> _WORK ORDER_:
Please return the material exactly; leave no entry out.

> _DATA PROVIDED_:

◇ ◇ ◇ ◇

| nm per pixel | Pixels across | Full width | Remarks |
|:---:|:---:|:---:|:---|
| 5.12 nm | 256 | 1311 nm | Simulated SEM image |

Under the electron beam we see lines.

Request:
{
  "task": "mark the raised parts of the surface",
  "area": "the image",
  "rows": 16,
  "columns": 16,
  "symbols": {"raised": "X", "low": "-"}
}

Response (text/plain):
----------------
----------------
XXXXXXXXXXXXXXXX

◇ ◇ ◇ ◇

> _PROBLEM SOLUTION_:
| nm per pixel | Pixels across | Full width | Remarks |
|:---:|:---:|:---:|:---|
| 5.12 nm | 256 | 1311 nm | Simulated SEM image |

Under the electron beam we see lines.

Request:
{
  "task": "mark the raised parts of the surface",
  "area": "the image",
  "rows": 16,
  "columns": 16,
  "symbols": {"raised": "X", "low": "-"}
}

Response (text/plain):
----------------
----------------
XXXXXXXXXXXXXXXX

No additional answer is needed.